[Requirement] What you return should match the data below exactly, with every entry reproduced.

─── Input data

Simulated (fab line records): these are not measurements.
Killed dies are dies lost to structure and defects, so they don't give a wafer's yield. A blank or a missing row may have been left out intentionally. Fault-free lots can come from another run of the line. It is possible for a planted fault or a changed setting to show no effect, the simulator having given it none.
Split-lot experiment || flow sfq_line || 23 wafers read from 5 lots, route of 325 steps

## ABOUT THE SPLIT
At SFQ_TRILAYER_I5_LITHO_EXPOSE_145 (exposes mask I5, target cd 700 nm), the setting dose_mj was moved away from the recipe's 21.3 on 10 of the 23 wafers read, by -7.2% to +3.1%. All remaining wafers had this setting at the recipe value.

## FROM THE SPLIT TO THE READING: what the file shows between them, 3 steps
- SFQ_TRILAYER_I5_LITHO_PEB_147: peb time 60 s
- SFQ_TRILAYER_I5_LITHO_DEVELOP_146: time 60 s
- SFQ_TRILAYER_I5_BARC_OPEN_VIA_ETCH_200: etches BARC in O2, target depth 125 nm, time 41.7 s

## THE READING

──────

[Written response]
Simulated (fab line records): these are not measurements.
Killed dies are dies lost to structure and defects, so they don't give a wafer's yield. A blank or a missing row may have been left out intentionally. Fault-free lots can come from another run of the line. It is possible for a planted fault or a changed setting to show no effect, the simulator having given it none.
Split-lot experiment || flow sfq_line || 23 wafers read from 5 lots, route of 325 steps

## ABOUT THE SPLIT
At SFQ_TRILAYER_I5_LITHO_EXPOSE_145 (exposes mask I5, target cd 700 nm), the setting dose_mj was moved away from the recipe's 21.3 on 10 of the 23 wafers read, by -7.2% to +3.1%. All remaining wafers had this setting at the recipe value.

## FROM THE SPLIT TO THE READING: what the file shows between them, 3 steps
- SFQ_TRILAYER_I5_LITHO_PEB_147: peb time 60 s
- SFQ_TRILAYER_I5_LITHO_DEVELOP_146: time 60 s
- SFQ_TRILAYER_I5_BARC_OPEN_VIA_ETCH_200: etches BARC in O2, target depth 125 nm, time 41.7 s

## THE READING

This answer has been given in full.